Required action = From the records below, set down exactly the lines starting with the line that contains "- 1: RECEIVE [material Si]" and going on through the line that contains "- 5: DIRECTIONAL_DEP". Nothing else is wanted.

Data for analysis =
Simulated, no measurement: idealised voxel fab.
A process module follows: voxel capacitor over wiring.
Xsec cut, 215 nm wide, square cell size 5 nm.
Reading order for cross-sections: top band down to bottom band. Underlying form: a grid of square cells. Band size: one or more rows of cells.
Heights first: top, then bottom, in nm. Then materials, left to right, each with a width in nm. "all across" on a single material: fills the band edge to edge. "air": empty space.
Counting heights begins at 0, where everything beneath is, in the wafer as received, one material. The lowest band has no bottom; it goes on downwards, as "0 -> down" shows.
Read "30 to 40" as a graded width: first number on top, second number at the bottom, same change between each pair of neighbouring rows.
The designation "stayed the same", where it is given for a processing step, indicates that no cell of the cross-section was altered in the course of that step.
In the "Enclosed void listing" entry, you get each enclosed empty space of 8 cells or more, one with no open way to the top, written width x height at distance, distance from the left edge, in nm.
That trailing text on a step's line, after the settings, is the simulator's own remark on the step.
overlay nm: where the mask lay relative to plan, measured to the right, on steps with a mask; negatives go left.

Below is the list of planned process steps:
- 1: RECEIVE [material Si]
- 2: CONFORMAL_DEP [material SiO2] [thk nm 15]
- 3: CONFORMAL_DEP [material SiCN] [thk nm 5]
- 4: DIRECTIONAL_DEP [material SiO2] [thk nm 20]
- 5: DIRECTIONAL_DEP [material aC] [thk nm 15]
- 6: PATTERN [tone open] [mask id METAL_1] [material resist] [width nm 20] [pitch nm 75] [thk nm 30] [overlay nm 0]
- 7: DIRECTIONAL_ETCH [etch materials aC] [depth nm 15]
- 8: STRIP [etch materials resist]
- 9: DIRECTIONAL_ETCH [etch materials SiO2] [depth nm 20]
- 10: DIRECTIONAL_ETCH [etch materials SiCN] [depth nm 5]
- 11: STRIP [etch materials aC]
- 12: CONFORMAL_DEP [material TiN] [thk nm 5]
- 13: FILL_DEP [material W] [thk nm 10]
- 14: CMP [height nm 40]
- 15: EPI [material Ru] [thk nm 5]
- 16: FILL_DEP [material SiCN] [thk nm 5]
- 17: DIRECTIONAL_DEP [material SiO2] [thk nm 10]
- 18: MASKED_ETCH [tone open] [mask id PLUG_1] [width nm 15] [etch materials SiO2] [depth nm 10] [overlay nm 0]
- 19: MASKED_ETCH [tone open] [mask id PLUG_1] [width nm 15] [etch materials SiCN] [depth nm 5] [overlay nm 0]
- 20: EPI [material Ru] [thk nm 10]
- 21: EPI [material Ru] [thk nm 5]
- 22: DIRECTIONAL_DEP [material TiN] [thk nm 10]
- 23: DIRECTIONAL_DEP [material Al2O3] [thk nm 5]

Answer section =
- 1: RECEIVE [material Si]
- 2: CONFORMAL_DEP [material SiO2] [thk nm 15]
- 3: CONFORMAL_DEP [material SiCN] [thk nm 5]
- 4: DIRECTIONAL_DEP [material SiO2] [thk nm 20]
- 5: DIRECTIONAL_DEP [material aC] [thk nm 15]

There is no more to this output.